Assigned task —
Your output must match the records exactly, line for line.

Listed records —
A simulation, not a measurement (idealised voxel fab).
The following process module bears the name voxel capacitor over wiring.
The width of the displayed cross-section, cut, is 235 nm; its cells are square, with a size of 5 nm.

Answer box —
A simulation, not a measurement (idealised voxel fab).
The following process module bears the name voxel capacitor over wiring.
The width of the displayed cross-section, cut, is 235 nm; its cells are square, with a size of 5 nm.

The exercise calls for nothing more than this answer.